# WORK ITEM:
Below are several records. Retype exactly those lines running from the one with "2,2.675,299.15,12,60,4076,1599.8,440,215.7,150.01,3199.1" through the one with "3,3.792,295.15,12,60,1701,1626.6,466.8,242.5,149.95,2551.6", end lines included, and no others.

# RAW DATA:
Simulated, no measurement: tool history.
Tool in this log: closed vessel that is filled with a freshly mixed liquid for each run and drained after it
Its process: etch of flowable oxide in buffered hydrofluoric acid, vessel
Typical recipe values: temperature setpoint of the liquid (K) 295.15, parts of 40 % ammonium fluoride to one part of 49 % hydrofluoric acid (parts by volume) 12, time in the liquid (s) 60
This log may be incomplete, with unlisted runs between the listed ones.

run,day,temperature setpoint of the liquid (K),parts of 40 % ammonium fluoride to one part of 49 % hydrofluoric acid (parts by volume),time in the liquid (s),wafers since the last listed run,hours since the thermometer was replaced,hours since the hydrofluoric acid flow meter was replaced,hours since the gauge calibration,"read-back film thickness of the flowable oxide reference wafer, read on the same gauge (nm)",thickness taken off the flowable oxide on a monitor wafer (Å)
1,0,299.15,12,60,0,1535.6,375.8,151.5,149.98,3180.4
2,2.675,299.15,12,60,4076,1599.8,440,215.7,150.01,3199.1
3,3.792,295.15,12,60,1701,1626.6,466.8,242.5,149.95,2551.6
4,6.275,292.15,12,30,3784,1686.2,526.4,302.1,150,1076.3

# RESULT:
2,2.675,299.15,12,60,4076,1599.8,440,215.7,150.01,3199.1
3,3.792,295.15,12,60,1701,1626.6,466.8,242.5,149.95,2551.6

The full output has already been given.